*SUPPLIED MATERIAL*:
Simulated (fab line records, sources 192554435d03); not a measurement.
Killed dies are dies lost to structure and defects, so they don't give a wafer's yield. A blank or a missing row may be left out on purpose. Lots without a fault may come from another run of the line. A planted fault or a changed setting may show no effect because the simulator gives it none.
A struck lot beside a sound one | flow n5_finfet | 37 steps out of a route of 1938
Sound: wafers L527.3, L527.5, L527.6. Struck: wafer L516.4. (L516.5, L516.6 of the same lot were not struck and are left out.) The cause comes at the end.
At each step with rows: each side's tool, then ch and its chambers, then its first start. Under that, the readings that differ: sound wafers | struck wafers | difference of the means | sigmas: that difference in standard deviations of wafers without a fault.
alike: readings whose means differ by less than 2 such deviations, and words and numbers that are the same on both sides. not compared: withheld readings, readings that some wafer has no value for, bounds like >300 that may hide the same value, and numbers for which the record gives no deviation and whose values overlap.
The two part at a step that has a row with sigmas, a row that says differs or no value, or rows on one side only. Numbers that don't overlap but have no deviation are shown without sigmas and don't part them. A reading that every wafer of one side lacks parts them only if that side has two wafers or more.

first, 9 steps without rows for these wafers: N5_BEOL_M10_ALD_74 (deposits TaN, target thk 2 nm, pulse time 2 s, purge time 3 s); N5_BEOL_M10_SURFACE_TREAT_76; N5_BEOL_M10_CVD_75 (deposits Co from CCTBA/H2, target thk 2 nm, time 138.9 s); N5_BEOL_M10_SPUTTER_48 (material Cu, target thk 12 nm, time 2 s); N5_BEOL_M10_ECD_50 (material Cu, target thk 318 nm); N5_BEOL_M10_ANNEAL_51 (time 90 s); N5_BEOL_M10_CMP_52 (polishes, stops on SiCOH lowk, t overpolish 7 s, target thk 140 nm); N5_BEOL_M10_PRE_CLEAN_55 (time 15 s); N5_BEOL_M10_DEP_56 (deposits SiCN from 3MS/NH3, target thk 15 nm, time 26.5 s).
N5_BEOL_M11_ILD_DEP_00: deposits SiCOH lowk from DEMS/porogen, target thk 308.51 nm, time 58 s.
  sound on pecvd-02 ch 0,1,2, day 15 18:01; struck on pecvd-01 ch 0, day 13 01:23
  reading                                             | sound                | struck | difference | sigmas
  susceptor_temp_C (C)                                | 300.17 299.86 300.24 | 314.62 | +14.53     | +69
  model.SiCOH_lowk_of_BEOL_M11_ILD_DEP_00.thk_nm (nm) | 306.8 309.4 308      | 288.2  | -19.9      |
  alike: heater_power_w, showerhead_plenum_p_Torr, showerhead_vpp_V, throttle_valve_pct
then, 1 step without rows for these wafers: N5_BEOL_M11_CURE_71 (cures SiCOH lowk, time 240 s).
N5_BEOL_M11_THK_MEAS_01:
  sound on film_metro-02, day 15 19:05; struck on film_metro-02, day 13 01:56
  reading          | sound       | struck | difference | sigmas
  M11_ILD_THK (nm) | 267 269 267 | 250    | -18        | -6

*EXERCISE*:
Your task is to set down again, exactly, every line from the beginning of the listing through the line with "Sound: wafers L527.3, L527.5, L527.6.".

*RESPONSE*:
Simulated (fab line records, sources 192554435d03); not a measurement.
Killed dies are dies lost to structure and defects, so they don't give a wafer's yield. A blank or a missing row may be left out on purpose. Lots without a fault may come from another run of the line. A planted fault or a changed setting may show no effect because the simulator gives it none.
A struck lot beside a sound one | flow n5_finfet | 37 steps out of a route of 1938
Sound: wafers L527.3, L527.5, L527.6. Struck: wafer L516.4. (L516.5, L516.6 of the same lot were not struck and are left out.) The cause comes at the end.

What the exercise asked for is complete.